» Stored data:
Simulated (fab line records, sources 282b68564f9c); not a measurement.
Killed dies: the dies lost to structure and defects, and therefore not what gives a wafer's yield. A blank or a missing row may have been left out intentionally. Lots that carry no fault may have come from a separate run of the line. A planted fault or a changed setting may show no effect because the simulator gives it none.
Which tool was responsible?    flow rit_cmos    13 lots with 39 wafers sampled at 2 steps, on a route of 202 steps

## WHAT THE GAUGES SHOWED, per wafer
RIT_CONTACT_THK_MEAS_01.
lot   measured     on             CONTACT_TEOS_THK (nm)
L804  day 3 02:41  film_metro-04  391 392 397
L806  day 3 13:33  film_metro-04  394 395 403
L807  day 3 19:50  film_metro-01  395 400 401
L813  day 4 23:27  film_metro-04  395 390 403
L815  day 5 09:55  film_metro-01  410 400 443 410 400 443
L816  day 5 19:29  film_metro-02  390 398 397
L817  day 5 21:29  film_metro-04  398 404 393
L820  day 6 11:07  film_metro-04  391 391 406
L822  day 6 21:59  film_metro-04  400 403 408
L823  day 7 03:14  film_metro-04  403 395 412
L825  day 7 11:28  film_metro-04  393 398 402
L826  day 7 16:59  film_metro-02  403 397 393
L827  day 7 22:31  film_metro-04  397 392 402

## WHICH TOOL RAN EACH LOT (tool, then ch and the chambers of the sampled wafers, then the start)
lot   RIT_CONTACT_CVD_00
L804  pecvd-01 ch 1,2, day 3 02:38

» Exercise:
Could you restate word for word the lines above from the one containing "395 400 401" through the one containing "## WHICH TOOL", both included, and nothing else?

» Task solution:
L807  day 3 19:50  film_metro-01  395 400 401
L813  day 4 23:27  film_metro-04  395 390 403
L815  day 5 09:55  film_metro-01  410 400 443 410 400 443
L816  day 5 19:29  film_metro-02  390 398 397
L817  day 5 21:29  film_metro-04  398 404 393
L820  day 6 11:07  film_metro-04  391 391 406
L822  day 6 21:59  film_metro-04  400 403 408
L823  day 7 03:14  film_metro-04  403 395 412
L825  day 7 11:28  film_metro-04  393 398 402
L826  day 7 16:59  film_metro-02  403 397 393
L827  day 7 22:31  film_metro-04  397 392 402

## WHICH TOOL RAN EACH LOT (tool, then ch and the chambers of the sampled wafers, then the start)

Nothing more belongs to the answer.